## Required action
Transcribe only the lines between the first line of the records and the line containing "note on this", inclusive, exactly as written.

(Beginning of Record excerpts)

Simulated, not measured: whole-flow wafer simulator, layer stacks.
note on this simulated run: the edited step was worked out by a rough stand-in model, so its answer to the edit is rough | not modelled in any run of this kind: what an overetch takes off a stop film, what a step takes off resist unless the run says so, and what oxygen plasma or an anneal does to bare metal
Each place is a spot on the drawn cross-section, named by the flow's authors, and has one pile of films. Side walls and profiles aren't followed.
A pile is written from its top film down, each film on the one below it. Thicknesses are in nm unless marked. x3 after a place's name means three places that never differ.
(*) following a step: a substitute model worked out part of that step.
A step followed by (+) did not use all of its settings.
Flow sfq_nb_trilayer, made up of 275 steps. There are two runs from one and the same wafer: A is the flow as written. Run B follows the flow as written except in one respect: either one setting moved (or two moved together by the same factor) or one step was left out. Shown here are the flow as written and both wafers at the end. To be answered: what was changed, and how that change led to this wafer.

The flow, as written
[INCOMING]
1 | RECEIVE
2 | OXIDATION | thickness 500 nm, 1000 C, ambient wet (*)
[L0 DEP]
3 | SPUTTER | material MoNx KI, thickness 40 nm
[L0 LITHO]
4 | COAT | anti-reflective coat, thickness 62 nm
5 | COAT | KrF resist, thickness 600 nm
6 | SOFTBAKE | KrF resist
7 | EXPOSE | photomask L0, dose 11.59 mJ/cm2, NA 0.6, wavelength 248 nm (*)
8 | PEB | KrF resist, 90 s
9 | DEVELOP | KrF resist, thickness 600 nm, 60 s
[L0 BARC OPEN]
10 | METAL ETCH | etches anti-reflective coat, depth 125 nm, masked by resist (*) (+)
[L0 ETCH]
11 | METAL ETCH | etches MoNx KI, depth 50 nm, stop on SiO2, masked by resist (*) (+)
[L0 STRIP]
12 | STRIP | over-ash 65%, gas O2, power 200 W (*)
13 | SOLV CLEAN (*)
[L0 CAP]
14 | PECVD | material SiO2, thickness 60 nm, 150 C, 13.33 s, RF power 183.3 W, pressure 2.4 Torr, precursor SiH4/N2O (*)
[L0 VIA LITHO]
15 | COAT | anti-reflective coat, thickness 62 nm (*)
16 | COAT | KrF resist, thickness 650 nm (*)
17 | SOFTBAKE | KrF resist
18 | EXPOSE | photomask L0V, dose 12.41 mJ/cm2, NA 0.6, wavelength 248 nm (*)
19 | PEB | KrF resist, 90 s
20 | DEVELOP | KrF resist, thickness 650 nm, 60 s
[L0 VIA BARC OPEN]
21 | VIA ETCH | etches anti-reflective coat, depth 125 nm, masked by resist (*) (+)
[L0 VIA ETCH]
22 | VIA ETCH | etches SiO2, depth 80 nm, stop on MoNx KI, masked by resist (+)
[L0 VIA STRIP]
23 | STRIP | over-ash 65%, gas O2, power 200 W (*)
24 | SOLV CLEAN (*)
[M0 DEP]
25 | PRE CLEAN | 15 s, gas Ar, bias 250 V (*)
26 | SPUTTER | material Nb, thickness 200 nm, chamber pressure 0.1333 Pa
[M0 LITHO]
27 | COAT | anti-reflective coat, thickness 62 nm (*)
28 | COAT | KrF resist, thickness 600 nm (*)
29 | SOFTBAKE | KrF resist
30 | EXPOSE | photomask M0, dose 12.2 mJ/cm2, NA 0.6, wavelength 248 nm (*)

(End of Record excerpts)

## Result
Simulated, not measured: whole-flow wafer simulator, layer stacks.
note on this simulated run: the edited step was worked out by a rough stand-in model, so its answer to the edit is rough | not modelled in any run of this kind: what an overetch takes off a stop film, what a step takes off resist unless the run says so, and what oxygen plasma or an anneal does to bare metal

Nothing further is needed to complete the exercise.